Assignment →
The whole of the data, every line, should come back exactly the same.

Recorded information →
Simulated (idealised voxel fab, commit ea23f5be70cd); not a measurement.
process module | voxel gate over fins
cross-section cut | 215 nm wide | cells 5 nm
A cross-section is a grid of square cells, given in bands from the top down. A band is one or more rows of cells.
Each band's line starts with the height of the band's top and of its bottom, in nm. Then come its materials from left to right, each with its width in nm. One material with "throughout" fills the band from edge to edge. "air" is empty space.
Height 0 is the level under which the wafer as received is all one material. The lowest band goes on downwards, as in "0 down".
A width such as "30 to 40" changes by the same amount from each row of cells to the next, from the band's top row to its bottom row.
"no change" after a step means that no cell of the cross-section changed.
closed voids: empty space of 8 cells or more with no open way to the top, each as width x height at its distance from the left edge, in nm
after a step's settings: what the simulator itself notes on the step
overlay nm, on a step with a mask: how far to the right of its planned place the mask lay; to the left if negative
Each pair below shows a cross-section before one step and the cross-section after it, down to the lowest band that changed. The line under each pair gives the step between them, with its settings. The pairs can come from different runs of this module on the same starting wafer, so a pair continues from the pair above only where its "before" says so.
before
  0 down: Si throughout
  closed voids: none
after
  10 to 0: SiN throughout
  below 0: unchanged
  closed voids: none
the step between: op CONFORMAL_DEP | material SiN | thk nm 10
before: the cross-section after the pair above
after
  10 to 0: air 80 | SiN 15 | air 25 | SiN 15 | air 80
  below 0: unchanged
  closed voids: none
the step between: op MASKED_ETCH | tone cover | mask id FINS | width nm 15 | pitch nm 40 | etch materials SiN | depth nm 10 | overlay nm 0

Response →
Simulated (idealised voxel fab, commit ea23f5be70cd); not a measurement.
process module | voxel gate over fins
cross-section cut | 215 nm wide | cells 5 nm
A cross-section is a grid of square cells, given in bands from the top down. A band is one or more rows of cells.
Each band's line starts with the height of the band's top and of its bottom, in nm. Then come its materials from left to right, each with its width in nm. One material with "throughout" fills the band from edge to edge. "air" is empty space.
Height 0 is the level under which the wafer as received is all one material. The lowest band goes on downwards, as in "0 down".
A width such as "30 to 40" changes by the same amount from each row of cells to the next, from the band's top row to its bottom row.
"no change" after a step means that no cell of the cross-section changed.
closed voids: empty space of 8 cells or more with no open way to the top, each as width x height at its distance from the left edge, in nm
after a step's settings: what the simulator itself notes on the step
overlay nm, on a step with a mask: how far to the right of its planned place the mask lay; to the left if negative
Each pair below shows a cross-section before one step and the cross-section after it, down to the lowest band that changed. The line under each pair gives the step between them, with its settings. The pairs can come from different runs of this module on the same starting wafer, so a pair continues from the pair above only where its "before" says so.
before
  0 down: Si throughout
  closed voids: none
after
  10 to 0: SiN throughout
  below 0: unchanged
  closed voids: none
the step between: op CONFORMAL_DEP | material SiN | thk nm 10
before: the cross-section after the pair above
after
  10 to 0: air 80 | SiN 15 | air 25 | SiN 15 | air 80
  below 0: unchanged
  closed voids: none
the step between: op MASKED_ETCH | tone cover | mask id FINS | width nm 15 | pitch nm 40 | etch materials SiN | depth nm 10 | overlay nm 0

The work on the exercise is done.